▶ _WORK ORDER_:
Starting at the first line of the entries below, output every line exactly, up to and including the line with "centre) | 553 |".

▶ _MATERIAL SUPPLIED_:
---------------
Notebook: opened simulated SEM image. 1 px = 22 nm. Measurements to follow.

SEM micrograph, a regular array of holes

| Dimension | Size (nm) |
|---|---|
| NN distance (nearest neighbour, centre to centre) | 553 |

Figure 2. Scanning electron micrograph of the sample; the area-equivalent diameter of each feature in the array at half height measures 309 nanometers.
---------------

▶ _YOUR SOLUTION_:
Notebook: opened simulated SEM image. 1 px = 22 nm. Measurements to follow.

SEM micrograph, a regular array of holes

| Dimension | Size (nm) |
|---|---|
| NN distance (nearest neighbour, centre to centre) | 553 |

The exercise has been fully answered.